__WORK ITEM__:
Repeat all of the records verbatim.

__MATERIAL SHOWN__:
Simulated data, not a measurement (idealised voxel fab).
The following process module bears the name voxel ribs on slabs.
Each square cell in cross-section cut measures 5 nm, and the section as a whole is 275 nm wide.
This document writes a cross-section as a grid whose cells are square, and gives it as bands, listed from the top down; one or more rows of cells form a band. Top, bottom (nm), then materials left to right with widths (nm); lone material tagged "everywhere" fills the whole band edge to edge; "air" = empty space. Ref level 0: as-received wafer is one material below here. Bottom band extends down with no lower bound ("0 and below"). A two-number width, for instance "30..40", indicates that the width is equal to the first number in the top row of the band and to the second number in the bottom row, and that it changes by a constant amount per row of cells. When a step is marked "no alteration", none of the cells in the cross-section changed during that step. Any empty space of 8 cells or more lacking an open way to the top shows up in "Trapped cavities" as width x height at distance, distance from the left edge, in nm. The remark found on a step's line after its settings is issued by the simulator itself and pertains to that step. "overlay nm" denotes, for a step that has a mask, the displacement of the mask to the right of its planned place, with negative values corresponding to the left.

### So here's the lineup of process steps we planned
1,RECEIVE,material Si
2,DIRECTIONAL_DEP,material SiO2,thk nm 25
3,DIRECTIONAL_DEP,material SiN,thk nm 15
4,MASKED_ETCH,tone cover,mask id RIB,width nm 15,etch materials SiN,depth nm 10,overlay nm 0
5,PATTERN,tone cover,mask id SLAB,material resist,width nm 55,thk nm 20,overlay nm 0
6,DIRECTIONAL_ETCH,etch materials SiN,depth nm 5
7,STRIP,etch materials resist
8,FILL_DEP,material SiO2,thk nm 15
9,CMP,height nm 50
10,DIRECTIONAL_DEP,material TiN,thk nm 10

__ANSWER AREA__:
Simulated data, not a measurement (idealised voxel fab).
The following process module bears the name voxel ribs on slabs.
Each square cell in cross-section cut measures 5 nm, and the section as a whole is 275 nm wide.
This document writes a cross-section as a grid whose cells are square, and gives it as bands, listed from the top down; one or more rows of cells form a band. Top, bottom (nm), then materials left to right with widths (nm); lone material tagged "everywhere" fills the whole band edge to edge; "air" = empty space. Ref level 0: as-received wafer is one material below here. Bottom band extends down with no lower bound ("0 and below"). A two-number width, for instance "30..40", indicates that the width is equal to the first number in the top row of the band and to the second number in the bottom row, and that it changes by a constant amount per row of cells. When a step is marked "no alteration", none of the cells in the cross-section changed during that step. Any empty space of 8 cells or more lacking an open way to the top shows up in "Trapped cavities" as width x height at distance, distance from the left edge, in nm. The remark found on a step's line after its settings is issued by the simulator itself and pertains to that step. "overlay nm" denotes, for a step that has a mask, the displacement of the mask to the right of its planned place, with negative values corresponding to the left.

### So here's the lineup of process steps we planned
1,RECEIVE,material Si
2,DIRECTIONAL_DEP,material SiO2,thk nm 25
3,DIRECTIONAL_DEP,material SiN,thk nm 15
4,MASKED_ETCH,tone cover,mask id RIB,width nm 15,etch materials SiN,depth nm 10,overlay nm 0
5,PATTERN,tone cover,mask id SLAB,material resist,width nm 55,thk nm 20,overlay nm 0
6,DIRECTIONAL_ETCH,etch materials SiN,depth nm 5
7,STRIP,etch materials resist
8,FILL_DEP,material SiO2,thk nm 15
9,CMP,height nm 50
10,DIRECTIONAL_DEP,material TiN,thk nm 10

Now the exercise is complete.